▶ _REQUIREMENT_
Set down every record below exactly as it stands.

STORED DATA Start Marker

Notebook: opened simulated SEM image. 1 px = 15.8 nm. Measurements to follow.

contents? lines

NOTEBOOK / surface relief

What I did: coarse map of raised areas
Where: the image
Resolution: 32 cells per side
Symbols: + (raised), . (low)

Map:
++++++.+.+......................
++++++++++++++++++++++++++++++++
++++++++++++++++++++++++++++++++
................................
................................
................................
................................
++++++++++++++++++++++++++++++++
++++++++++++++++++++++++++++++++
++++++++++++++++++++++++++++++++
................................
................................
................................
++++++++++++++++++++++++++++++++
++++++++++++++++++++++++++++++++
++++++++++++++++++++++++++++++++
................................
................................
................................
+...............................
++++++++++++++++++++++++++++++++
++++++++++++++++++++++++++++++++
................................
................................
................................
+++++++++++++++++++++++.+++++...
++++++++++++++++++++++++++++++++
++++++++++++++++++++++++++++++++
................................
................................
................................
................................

STORED DATA End Marker

▶ _RESPONSE_
Notebook: opened simulated SEM image. 1 px = 15.8 nm. Measurements to follow.

contents? lines

NOTEBOOK / surface relief

What I did: coarse map of raised areas
Where: the image
Resolution: 32 cells per side
Symbols: + (raised), . (low)

Map:
++++++.+.+......................
++++++++++++++++++++++++++++++++
++++++++++++++++++++++++++++++++
................................
................................
................................
................................
++++++++++++++++++++++++++++++++
++++++++++++++++++++++++++++++++
++++++++++++++++++++++++++++++++
................................
................................
................................
++++++++++++++++++++++++++++++++
++++++++++++++++++++++++++++++++
++++++++++++++++++++++++++++++++
................................
................................
................................
+...............................
++++++++++++++++++++++++++++++++
++++++++++++++++++++++++++++++++
................................
................................
................................
+++++++++++++++++++++++.+++++...
++++++++++++++++++++++++++++++++
++++++++++++++++++++++++++++++++
................................
................................
................................
................................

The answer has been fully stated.